### Provided material:
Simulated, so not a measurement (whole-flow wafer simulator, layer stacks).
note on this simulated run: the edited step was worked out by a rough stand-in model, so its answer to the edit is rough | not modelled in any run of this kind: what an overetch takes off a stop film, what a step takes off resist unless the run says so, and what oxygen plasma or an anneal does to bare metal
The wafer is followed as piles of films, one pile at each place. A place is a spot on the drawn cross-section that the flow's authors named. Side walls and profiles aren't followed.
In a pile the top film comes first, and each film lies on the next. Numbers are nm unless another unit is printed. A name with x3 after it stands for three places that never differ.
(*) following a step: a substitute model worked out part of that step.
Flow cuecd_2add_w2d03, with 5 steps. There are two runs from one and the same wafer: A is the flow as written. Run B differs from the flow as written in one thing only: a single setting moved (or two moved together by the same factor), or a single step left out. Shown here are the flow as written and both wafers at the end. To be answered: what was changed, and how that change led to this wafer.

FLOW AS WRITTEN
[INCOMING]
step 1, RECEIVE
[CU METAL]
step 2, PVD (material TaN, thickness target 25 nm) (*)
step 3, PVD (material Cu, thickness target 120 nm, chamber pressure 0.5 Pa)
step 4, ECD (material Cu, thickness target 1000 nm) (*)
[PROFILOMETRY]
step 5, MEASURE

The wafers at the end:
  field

### Assigned task:
The records above must be printed again in full, exactly as written.

### Result:
Simulated, so not a measurement (whole-flow wafer simulator, layer stacks).
note on this simulated run: the edited step was worked out by a rough stand-in model, so its answer to the edit is rough | not modelled in any run of this kind: what an overetch takes off a stop film, what a step takes off resist unless the run says so, and what oxygen plasma or an anneal does to bare metal
The wafer is followed as piles of films, one pile at each place. A place is a spot on the drawn cross-section that the flow's authors named. Side walls and profiles aren't followed.
In a pile the top film comes first, and each film lies on the next. Numbers are nm unless another unit is printed. A name with x3 after it stands for three places that never differ.
(*) following a step: a substitute model worked out part of that step.
Flow cuecd_2add_w2d03, with 5 steps. There are two runs from one and the same wafer: A is the flow as written. Run B differs from the flow as written in one thing only: a single setting moved (or two moved together by the same factor), or a single step left out. Shown here are the flow as written and both wafers at the end. To be answered: what was changed, and how that change led to this wafer.

FLOW AS WRITTEN
[INCOMING]
step 1, RECEIVE
[CU METAL]
step 2, PVD (material TaN, thickness target 25 nm) (*)
step 3, PVD (material Cu, thickness target 120 nm, chamber pressure 0.5 Pa)
step 4, ECD (material Cu, thickness target 1000 nm) (*)
[PROFILOMETRY]
step 5, MEASURE

The wafers at the end:
  field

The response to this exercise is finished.